Assigned task:
Starting at the first line of the data below, retype every line up to and including the one containing "L075.4 | cmp-01, 3".

Records supplied:
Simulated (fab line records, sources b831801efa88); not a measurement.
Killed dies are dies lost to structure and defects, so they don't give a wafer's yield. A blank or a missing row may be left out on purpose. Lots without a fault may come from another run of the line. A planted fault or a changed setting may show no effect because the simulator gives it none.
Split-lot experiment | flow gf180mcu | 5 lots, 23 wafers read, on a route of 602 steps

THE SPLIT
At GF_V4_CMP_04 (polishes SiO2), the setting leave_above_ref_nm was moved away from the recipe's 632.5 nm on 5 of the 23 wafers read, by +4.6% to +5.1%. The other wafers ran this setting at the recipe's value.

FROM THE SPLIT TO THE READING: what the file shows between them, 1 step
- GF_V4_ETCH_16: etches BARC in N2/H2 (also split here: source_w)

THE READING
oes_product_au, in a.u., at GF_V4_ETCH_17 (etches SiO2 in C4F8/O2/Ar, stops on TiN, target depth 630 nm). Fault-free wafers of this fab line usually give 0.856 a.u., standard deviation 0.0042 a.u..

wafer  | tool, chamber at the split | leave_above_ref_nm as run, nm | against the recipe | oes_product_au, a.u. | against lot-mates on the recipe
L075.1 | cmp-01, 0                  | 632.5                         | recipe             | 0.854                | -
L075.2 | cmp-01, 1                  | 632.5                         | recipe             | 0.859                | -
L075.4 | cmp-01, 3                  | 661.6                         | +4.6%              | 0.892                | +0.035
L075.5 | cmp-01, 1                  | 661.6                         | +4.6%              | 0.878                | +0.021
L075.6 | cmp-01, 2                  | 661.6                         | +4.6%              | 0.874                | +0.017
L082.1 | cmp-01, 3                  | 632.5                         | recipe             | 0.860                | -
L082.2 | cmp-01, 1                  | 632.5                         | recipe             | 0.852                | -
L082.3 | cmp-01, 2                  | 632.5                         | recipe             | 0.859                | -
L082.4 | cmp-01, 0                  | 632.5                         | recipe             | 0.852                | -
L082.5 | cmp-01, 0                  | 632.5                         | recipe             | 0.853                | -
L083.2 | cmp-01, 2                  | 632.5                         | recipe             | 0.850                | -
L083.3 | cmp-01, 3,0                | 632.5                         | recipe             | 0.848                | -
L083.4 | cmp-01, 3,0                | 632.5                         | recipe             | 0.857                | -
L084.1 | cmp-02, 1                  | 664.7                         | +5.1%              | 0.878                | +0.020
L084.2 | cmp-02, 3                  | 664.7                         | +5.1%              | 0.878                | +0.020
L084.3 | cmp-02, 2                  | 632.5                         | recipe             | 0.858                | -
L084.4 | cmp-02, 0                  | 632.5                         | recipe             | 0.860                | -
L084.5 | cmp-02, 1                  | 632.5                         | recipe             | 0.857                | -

Exercise answer:
Simulated (fab line records, sources b831801efa88); not a measurement.
Killed dies are dies lost to structure and defects, so they don't give a wafer's yield. A blank or a missing row may be left out on purpose. Lots without a fault may come from another run of the line. A planted fault or a changed setting may show no effect because the simulator gives it none.
Split-lot experiment | flow gf180mcu | 5 lots, 23 wafers read, on a route of 602 steps

THE SPLIT
At GF_V4_CMP_04 (polishes SiO2), the setting leave_above_ref_nm was moved away from the recipe's 632.5 nm on 5 of the 23 wafers read, by +4.6% to +5.1%. The other wafers ran this setting at the recipe's value.

FROM THE SPLIT TO THE READING: what the file shows between them, 1 step
- GF_V4_ETCH_16: etches BARC in N2/H2 (also split here: source_w)

THE READING
oes_product_au, in a.u., at GF_V4_ETCH_17 (etches SiO2 in C4F8/O2/Ar, stops on TiN, target depth 630 nm). Fault-free wafers of this fab line usually give 0.856 a.u., standard deviation 0.0042 a.u..

wafer  | tool, chamber at the split | leave_above_ref_nm as run, nm | against the recipe | oes_product_au, a.u. | against lot-mates on the recipe
L075.1 | cmp-01, 0                  | 632.5                         | recipe             | 0.854                | -
L075.2 | cmp-01, 1                  | 632.5                         | recipe             | 0.859                | -
L075.4 | cmp-01, 3                  | 661.6                         | +4.6%              | 0.892                | +0.035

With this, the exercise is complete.